>>>
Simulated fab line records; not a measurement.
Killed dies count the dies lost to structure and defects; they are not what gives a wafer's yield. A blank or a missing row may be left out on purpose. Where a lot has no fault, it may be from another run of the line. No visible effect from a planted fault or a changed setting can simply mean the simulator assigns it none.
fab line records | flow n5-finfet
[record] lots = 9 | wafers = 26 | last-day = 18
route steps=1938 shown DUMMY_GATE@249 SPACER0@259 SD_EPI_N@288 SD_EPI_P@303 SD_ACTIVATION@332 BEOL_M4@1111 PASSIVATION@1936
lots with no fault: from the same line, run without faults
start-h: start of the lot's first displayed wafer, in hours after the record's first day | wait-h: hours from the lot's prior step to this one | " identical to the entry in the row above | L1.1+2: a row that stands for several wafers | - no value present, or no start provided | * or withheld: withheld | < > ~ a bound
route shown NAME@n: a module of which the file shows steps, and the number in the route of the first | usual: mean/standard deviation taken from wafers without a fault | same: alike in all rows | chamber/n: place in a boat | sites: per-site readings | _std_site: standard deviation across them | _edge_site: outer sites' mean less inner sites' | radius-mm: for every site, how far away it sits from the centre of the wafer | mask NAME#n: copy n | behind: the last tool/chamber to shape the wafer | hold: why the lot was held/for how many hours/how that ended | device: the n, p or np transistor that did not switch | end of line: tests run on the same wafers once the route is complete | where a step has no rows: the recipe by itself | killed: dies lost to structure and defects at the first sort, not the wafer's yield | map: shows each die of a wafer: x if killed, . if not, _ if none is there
<<<

Repeat the data exactly. Leave nothing out.

Simulated fab line records; not a measurement.
Killed dies count the dies lost to structure and defects; they are not what gives a wafer's yield. A blank or a missing row may be left out on purpose. Where a lot has no fault, it may be from another run of the line. No visible effect from a planted fault or a changed setting can simply mean the simulator assigns it none.
fab line records | flow n5-finfet
[record] lots = 9 | wafers = 26 | last-day = 18
route steps=1938 shown DUMMY_GATE@249 SPACER0@259 SD_EPI_N@288 SD_EPI_P@303 SD_ACTIVATION@332 BEOL_M4@1111 PASSIVATION@1936
lots with no fault: from the same line, run without faults
start-h: start of the lot's first displayed wafer, in hours after the record's first day | wait-h: hours from the lot's prior step to this one | " identical to the entry in the row above | L1.1+2: a row that stands for several wafers | - no value present, or no start provided | * or withheld: withheld | < > ~ a bound
route shown NAME@n: a module of which the file shows steps, and the number in the route of the first | usual: mean/standard deviation taken from wafers without a fault | same: alike in all rows | chamber/n: place in a boat | sites: per-site readings | _std_site: standard deviation across them | _edge_site: outer sites' mean less inner sites' | radius-mm: for every site, how far away it sits from the centre of the wafer | mask NAME#n: copy n | behind: the last tool/chamber to shape the wafer | hold: why the lot was held/for how many hours/how that ended | device: the n, p or np transistor that did not switch | end of line: tests run on the same wafers once the route is complete | where a step has no rows: the recipe by itself | killed: dies lost to structure and defects at the first sort, not the wafer's yield | map: shows each die of a wafer: x if killed, . if not, _ if none is there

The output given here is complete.